Action item
Below are records; please set down exactly the lines from the first through the one containing "HHHHHLHLHHLLLLLLLLLLLLLLLLLLLLLL".

(Information Opens)
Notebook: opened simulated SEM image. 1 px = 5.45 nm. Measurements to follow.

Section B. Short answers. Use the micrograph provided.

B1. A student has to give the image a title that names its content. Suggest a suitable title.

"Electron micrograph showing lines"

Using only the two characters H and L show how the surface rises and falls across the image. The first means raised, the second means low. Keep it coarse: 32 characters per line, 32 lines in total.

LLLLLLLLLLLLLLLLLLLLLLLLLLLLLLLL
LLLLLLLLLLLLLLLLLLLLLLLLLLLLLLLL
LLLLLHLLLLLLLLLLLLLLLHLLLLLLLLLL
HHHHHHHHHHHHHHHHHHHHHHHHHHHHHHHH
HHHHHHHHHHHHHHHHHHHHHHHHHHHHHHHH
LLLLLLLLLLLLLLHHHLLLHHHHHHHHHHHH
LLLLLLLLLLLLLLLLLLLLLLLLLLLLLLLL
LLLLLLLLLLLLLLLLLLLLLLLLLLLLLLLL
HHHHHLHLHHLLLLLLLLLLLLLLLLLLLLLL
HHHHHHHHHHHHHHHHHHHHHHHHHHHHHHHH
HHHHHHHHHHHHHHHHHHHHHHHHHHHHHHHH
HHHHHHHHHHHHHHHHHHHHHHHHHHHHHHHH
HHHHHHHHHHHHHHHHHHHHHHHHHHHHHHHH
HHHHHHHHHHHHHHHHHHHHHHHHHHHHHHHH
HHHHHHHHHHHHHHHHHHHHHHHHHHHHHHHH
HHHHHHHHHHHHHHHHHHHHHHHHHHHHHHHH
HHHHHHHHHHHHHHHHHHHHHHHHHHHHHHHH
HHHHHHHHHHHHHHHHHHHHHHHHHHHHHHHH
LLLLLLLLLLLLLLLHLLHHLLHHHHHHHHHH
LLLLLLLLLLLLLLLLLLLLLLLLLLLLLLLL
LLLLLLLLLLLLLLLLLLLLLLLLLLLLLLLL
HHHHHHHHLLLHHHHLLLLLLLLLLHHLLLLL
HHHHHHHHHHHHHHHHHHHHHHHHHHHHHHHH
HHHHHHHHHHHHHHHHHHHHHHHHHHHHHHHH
(Information Closes)

Response area
Notebook: opened simulated SEM image. 1 px = 5.45 nm. Measurements to follow.

Section B. Short answers. Use the micrograph provided.

B1. A student has to give the image a title that names its content. Suggest a suitable title.

"Electron micrograph showing lines"

Using only the two characters H and L show how the surface rises and falls across the image. The first means raised, the second means low. Keep it coarse: 32 characters per line, 32 lines in total.

LLLLLLLLLLLLLLLLLLLLLLLLLLLLLLLL
LLLLLLLLLLLLLLLLLLLLLLLLLLLLLLLL
LLLLLHLLLLLLLLLLLLLLLHLLLLLLLLLL
HHHHHHHHHHHHHHHHHHHHHHHHHHHHHHHH
HHHHHHHHHHHHHHHHHHHHHHHHHHHHHHHH
LLLLLLLLLLLLLLHHHLLLHHHHHHHHHHHH
LLLLLLLLLLLLLLLLLLLLLLLLLLLLLLLL
LLLLLLLLLLLLLLLLLLLLLLLLLLLLLLLL
HHHHHLHLHHLLLLLLLLLLLLLLLLLLLLLL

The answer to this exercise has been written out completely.